ACTIVITY: With no edits of any kind, print each record that follows.

------------------------------------------------------------

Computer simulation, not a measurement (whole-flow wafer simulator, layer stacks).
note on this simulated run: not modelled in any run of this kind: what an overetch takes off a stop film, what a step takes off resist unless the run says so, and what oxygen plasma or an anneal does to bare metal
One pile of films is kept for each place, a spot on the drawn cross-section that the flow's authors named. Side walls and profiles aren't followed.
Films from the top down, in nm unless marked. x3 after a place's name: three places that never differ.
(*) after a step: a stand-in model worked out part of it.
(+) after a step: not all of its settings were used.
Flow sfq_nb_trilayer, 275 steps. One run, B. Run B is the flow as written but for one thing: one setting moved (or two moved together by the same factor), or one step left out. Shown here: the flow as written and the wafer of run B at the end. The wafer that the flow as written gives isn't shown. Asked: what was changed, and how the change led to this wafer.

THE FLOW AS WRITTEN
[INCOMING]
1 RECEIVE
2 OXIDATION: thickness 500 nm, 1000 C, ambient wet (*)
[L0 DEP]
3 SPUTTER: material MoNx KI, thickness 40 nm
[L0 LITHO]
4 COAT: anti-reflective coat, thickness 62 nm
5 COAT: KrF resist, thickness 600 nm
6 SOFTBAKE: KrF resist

------------------------------------------------------------

ANSWER SECTION:
Computer simulation, not a measurement (whole-flow wafer simulator, layer stacks).
note on this simulated run: not modelled in any run of this kind: what an overetch takes off a stop film, what a step takes off resist unless the run says so, and what oxygen plasma or an anneal does to bare metal
One pile of films is kept for each place, a spot on the drawn cross-section that the flow's authors named. Side walls and profiles aren't followed.
Films from the top down, in nm unless marked. x3 after a place's name: three places that never differ.
(*) after a step: a stand-in model worked out part of it.
(+) after a step: not all of its settings were used.
Flow sfq_nb_trilayer, 275 steps. One run, B. Run B is the flow as written but for one thing: one setting moved (or two moved together by the same factor), or one step left out. Shown here: the flow as written and the wafer of run B at the end. The wafer that the flow as written gives isn't shown. Asked: what was changed, and how the change led to this wafer.

THE FLOW AS WRITTEN
[INCOMING]
1 RECEIVE
2 OXIDATION: thickness 500 nm, 1000 C, ambient wet (*)
[L0 DEP]
3 SPUTTER: material MoNx KI, thickness 40 nm
[L0 LITHO]
4 COAT: anti-reflective coat, thickness 62 nm
5 COAT: KrF resist, thickness 600 nm
6 SOFTBAKE: KrF resist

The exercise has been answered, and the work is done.